▶ **BRIEF**
Every line of the listing should be repeated exactly.

▶ **DATA PROVIDED**
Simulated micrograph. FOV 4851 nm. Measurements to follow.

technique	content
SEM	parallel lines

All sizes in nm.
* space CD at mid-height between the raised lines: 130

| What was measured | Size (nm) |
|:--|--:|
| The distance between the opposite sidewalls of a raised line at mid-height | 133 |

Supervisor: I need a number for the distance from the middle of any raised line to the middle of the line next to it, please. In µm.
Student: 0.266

▶ **EXERCISE OUTPUT**
Simulated micrograph. FOV 4851 nm. Measurements to follow.

technique	content
SEM	parallel lines

All sizes in nm.
* space CD at mid-height between the raised lines: 130

| What was measured | Size (nm) |
|:--|--:|
| The distance between the opposite sidewalls of a raised line at mid-height | 133 |

Supervisor: I need a number for the distance from the middle of any raised line to the middle of the line next to it, please. In µm.
Student: 0.266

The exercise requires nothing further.